→ WORK INSTRUCTION:
The records below are to be duplicated exactly as they appear.

→ GIVEN ENTRIES:
——————————

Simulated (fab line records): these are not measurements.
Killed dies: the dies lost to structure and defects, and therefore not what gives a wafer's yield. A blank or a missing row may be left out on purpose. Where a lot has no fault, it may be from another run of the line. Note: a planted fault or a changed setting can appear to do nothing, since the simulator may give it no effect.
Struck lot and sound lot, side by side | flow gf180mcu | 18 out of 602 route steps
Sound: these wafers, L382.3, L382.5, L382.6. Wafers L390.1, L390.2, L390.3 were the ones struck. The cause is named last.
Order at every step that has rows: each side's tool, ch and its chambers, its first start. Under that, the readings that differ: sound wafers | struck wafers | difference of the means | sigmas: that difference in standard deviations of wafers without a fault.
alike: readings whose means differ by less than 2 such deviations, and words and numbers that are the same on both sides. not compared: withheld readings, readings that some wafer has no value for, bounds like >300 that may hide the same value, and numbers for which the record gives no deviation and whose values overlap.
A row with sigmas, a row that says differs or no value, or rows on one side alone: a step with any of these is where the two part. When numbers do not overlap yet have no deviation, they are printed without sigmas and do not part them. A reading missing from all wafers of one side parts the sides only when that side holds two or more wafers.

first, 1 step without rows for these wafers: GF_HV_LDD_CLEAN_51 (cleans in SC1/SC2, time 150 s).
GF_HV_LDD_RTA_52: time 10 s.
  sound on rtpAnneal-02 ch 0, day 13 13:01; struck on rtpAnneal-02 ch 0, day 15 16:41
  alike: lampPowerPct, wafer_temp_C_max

——————————

→ ANSWER AREA:
Simulated (fab line records): these are not measurements.
Killed dies: the dies lost to structure and defects, and therefore not what gives a wafer's yield. A blank or a missing row may be left out on purpose. Where a lot has no fault, it may be from another run of the line. Note: a planted fault or a changed setting can appear to do nothing, since the simulator may give it no effect.
Struck lot and sound lot, side by side | flow gf180mcu | 18 out of 602 route steps
Sound: these wafers, L382.3, L382.5, L382.6. Wafers L390.1, L390.2, L390.3 were the ones struck. The cause is named last.
Order at every step that has rows: each side's tool, ch and its chambers, its first start. Under that, the readings that differ: sound wafers | struck wafers | difference of the means | sigmas: that difference in standard deviations of wafers without a fault.
alike: readings whose means differ by less than 2 such deviations, and words and numbers that are the same on both sides. not compared: withheld readings, readings that some wafer has no value for, bounds like >300 that may hide the same value, and numbers for which the record gives no deviation and whose values overlap.
A row with sigmas, a row that says differs or no value, or rows on one side alone: a step with any of these is where the two part. When numbers do not overlap yet have no deviation, they are printed without sigmas and do not part them. A reading missing from all wafers of one side parts the sides only when that side holds two or more wafers.

first, 1 step without rows for these wafers: GF_HV_LDD_CLEAN_51 (cleans in SC1/SC2, time 150 s).
GF_HV_LDD_RTA_52: time 10 s.
  sound on rtpAnneal-02 ch 0, day 13 13:01; struck on rtpAnneal-02 ch 0, day 15 16:41
  alike: lampPowerPct, wafer_temp_C_max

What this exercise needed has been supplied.